* **Supplied entries**
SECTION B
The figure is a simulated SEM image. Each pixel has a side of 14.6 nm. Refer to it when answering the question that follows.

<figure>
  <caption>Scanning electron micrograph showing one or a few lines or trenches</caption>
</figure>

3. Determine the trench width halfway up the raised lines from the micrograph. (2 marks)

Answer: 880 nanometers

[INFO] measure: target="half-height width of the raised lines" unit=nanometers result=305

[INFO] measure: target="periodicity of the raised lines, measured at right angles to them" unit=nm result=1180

* **Requirement**
Your output should be an exact copy of the lines from the top of the listing above to the line with "Answer: 880 nanometers", both ends included.

* **Response area**
SECTION B
The figure is a simulated SEM image. Each pixel has a side of 14.6 nm. Refer to it when answering the question that follows.

<figure>
  <caption>Scanning electron micrograph showing one or a few lines or trenches</caption>
</figure>

3. Determine the trench width halfway up the raised lines from the micrograph. (2 marks)

Answer: 880 nanometers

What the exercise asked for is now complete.